▶ **Assignment**
From the first line through the one containing "liquid_c: temperature setpoint", restate the listing word for word, and give no other lines.

*** Block opens ***

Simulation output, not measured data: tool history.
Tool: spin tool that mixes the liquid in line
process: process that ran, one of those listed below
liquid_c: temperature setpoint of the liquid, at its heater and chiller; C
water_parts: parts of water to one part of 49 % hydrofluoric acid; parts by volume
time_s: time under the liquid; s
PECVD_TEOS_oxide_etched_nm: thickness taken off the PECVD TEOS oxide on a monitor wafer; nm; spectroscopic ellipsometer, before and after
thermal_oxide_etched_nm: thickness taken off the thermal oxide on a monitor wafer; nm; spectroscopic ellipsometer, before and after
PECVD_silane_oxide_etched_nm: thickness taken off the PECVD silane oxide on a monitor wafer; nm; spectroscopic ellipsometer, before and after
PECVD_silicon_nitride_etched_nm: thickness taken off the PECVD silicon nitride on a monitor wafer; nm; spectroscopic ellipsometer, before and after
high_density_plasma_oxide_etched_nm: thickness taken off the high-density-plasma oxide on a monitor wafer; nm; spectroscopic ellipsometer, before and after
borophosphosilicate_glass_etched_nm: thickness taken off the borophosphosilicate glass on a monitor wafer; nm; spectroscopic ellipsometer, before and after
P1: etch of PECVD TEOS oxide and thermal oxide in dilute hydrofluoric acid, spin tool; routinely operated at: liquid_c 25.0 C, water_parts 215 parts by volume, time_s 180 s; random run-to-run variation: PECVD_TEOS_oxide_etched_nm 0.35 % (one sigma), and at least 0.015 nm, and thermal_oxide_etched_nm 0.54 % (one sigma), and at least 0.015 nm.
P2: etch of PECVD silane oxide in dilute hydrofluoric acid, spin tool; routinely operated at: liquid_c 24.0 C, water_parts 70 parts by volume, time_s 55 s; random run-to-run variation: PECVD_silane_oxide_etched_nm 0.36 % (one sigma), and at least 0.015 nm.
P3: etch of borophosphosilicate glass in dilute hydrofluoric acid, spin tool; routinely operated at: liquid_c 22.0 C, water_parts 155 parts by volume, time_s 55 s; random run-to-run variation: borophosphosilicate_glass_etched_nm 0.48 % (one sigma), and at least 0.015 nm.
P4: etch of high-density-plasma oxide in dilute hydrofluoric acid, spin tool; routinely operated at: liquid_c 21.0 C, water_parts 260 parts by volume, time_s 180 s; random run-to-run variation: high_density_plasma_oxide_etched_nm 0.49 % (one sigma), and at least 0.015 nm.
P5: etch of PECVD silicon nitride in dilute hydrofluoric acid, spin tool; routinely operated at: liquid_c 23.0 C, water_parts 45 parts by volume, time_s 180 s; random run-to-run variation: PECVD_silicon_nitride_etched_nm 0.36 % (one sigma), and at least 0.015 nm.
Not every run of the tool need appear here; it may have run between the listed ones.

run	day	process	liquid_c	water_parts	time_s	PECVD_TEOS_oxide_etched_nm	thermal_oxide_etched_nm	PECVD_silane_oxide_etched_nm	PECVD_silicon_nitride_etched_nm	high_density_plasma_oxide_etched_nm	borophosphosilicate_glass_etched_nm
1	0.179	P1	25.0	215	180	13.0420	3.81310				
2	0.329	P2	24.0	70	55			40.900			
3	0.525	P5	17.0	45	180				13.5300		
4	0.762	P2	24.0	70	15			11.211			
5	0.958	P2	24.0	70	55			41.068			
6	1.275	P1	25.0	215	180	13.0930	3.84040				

*** Block closes ***

▶ **Task answer**
Simulation output, not measured data: tool history.
Tool: spin tool that mixes the liquid in line
process: process that ran, one of those listed below
liquid_c: temperature setpoint of the liquid, at its heater and chiller; C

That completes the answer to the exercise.